[Source information Boundary: Start]

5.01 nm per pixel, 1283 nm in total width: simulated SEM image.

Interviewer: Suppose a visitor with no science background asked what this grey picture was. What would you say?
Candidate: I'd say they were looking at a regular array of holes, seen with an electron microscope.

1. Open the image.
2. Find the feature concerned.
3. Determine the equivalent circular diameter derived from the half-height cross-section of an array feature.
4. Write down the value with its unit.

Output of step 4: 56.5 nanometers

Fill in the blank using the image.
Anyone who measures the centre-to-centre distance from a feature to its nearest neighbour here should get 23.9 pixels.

[Source information Boundary: End]

→ Work instruction
Word for word, restate the material above.

→ Response box
5.01 nm per pixel, 1283 nm in total width: simulated SEM image.

Interviewer: Suppose a visitor with no science background asked what this grey picture was. What would you say?
Candidate: I'd say they were looking at a regular array of holes, seen with an electron microscope.

1. Open the image.
2. Find the feature concerned.
3. Determine the equivalent circular diameter derived from the half-height cross-section of an array feature.
4. Write down the value with its unit.

Output of step 4: 56.5 nanometers

Fill in the blank using the image.
Anyone who measures the centre-to-centre distance from a feature to its nearest neighbour here should get 23.9 pixels.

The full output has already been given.